_Data provided_:
-- Opening Marker --
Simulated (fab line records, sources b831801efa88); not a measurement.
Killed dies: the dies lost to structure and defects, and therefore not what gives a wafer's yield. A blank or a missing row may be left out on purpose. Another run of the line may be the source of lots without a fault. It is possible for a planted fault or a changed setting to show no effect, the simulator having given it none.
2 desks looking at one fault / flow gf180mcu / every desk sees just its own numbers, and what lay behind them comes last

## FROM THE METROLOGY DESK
-- Closing Marker --

_Work item_: Extract the complete listing above, reproducing each line exactly.

_Exercise response_:
Simulated (fab line records, sources b831801efa88); not a measurement.
Killed dies: the dies lost to structure and defects, and therefore not what gives a wafer's yield. A blank or a missing row may be left out on purpose. Another run of the line may be the source of lots without a fault. It is possible for a planted fault or a changed setting to show no effect, the simulator having given it none.
2 desks looking at one fault / flow gf180mcu / every desk sees just its own numbers, and what lay behind them comes last

## FROM THE METROLOGY DESK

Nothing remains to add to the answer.